**Work instruction:** In the listing below, locate the line that contains "# hour 9.8: slurry nozzle cleaned" and the line that contains "7,226.6,210,2.9,84,16,531,204,216.8,0.5,403.7,103,458". Restate word for word those two lines and every line between them, and nothing else.

+ + +

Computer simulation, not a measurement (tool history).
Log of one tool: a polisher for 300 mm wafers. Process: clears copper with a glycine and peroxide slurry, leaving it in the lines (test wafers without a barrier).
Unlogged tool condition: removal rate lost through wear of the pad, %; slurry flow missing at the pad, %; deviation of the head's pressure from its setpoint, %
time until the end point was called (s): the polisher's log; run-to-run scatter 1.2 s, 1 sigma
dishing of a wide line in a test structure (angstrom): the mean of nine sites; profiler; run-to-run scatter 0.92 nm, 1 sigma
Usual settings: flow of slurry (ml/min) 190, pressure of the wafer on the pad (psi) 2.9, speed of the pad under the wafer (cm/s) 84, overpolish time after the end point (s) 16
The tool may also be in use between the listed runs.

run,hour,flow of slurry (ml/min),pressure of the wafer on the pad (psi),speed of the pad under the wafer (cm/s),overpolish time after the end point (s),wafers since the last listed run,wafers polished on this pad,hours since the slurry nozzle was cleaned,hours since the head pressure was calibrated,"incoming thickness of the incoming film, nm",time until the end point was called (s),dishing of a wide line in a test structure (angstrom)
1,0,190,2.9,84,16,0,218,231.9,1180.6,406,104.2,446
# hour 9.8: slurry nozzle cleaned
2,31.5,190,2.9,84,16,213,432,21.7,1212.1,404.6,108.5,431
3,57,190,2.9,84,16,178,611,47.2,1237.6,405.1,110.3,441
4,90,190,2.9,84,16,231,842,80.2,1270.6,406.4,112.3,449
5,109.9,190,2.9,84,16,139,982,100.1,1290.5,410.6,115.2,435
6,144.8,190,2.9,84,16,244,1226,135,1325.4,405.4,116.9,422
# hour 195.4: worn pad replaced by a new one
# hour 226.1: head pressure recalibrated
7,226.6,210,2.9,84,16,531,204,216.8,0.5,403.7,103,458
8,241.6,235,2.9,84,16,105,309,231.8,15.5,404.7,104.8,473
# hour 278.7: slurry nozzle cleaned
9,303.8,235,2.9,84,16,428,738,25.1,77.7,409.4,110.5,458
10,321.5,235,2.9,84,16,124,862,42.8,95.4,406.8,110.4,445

+ + +

**Task result:**
# hour 9.8: slurry nozzle cleaned
2,31.5,190,2.9,84,16,213,432,21.7,1212.1,404.6,108.5,431
3,57,190,2.9,84,16,178,611,47.2,1237.6,405.1,110.3,441
4,90,190,2.9,84,16,231,842,80.2,1270.6,406.4,112.3,449
5,109.9,190,2.9,84,16,139,982,100.1,1290.5,410.6,115.2,435
6,144.8,190,2.9,84,16,244,1226,135,1325.4,405.4,116.9,422
# hour 195.4: worn pad replaced by a new one
# hour 226.1: head pressure recalibrated
7,226.6,210,2.9,84,16,531,204,216.8,0.5,403.7,103,458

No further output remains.